*RECORDED INFORMATION*
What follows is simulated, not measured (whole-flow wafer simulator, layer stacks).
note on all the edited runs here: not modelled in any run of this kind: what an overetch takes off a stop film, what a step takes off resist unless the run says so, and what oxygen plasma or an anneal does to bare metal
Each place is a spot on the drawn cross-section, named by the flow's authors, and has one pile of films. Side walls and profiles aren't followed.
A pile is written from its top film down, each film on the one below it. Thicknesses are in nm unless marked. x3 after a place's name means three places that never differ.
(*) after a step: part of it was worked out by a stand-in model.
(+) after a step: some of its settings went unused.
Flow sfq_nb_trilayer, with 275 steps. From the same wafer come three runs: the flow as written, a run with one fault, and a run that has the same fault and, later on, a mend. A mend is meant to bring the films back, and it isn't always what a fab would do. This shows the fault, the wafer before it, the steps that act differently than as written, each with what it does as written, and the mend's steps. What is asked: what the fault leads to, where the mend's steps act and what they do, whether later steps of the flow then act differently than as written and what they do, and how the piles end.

*WORK TASK*
Write down the entries above again. Copy them word for word.

*SOLUTION*
What follows is simulated, not measured (whole-flow wafer simulator, layer stacks).
note on all the edited runs here: not modelled in any run of this kind: what an overetch takes off a stop film, what a step takes off resist unless the run says so, and what oxygen plasma or an anneal does to bare metal
Each place is a spot on the drawn cross-section, named by the flow's authors, and has one pile of films. Side walls and profiles aren't followed.
A pile is written from its top film down, each film on the one below it. Thicknesses are in nm unless marked. x3 after a place's name means three places that never differ.
(*) after a step: part of it was worked out by a stand-in model.
(+) after a step: some of its settings went unused.
Flow sfq_nb_trilayer, with 275 steps. From the same wafer come three runs: the flow as written, a run with one fault, and a run that has the same fault and, later on, a mend. A mend is meant to bring the films back, and it isn't always what a fab would do. This shows the fault, the wafer before it, the steps that act differently than as written, each with what it does as written, and the mend's steps. What is asked: what the fault leads to, where the mend's steps act and what they do, whether later steps of the flow then act differently than as written and what they do, and how the piles end.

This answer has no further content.